◇ ◇ ◇ ◇

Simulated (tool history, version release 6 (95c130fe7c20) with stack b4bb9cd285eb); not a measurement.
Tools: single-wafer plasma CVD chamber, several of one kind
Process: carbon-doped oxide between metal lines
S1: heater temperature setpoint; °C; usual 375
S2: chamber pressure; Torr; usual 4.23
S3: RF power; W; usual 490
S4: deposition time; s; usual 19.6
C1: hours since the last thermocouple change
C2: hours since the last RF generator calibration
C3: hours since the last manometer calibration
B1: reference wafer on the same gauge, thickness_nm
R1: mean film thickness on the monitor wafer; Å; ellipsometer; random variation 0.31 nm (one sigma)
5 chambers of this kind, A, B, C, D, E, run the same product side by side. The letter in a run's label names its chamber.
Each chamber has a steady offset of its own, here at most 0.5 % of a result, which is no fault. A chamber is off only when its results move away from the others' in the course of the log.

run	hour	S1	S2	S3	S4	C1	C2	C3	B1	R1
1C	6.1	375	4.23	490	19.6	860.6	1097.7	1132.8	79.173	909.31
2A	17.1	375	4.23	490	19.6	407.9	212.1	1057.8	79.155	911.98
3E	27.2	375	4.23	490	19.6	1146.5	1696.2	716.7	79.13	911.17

◇ ◇ ◇ ◇

■ **Assignment**:
Return the entries above exactly as they appear.

■ **Exercise output**:
Simulated (tool history, version release 6 (95c130fe7c20) with stack b4bb9cd285eb); not a measurement.
Tools: single-wafer plasma CVD chamber, several of one kind
Process: carbon-doped oxide between metal lines
S1: heater temperature setpoint; °C; usual 375
S2: chamber pressure; Torr; usual 4.23
S3: RF power; W; usual 490
S4: deposition time; s; usual 19.6
C1: hours since the last thermocouple change
C2: hours since the last RF generator calibration
C3: hours since the last manometer calibration
B1: reference wafer on the same gauge, thickness_nm
R1: mean film thickness on the monitor wafer; Å; ellipsometer; random variation 0.31 nm (one sigma)
5 chambers of this kind, A, B, C, D, E, run the same product side by side. The letter in a run's label names its chamber.
Each chamber has a steady offset of its own, here at most 0.5 % of a result, which is no fault. A chamber is off only when its results move away from the others' in the course of the log.

run	hour	S1	S2	S3	S4	C1	C2	C3	B1	R1
1C	6.1	375	4.23	490	19.6	860.6	1097.7	1132.8	79.173	909.31
2A	17.1	375	4.23	490	19.6	407.9	212.1	1057.8	79.155	911.98
3E	27.2	375	4.23	490	19.6	1146.5	1696.2	716.7	79.13	911.17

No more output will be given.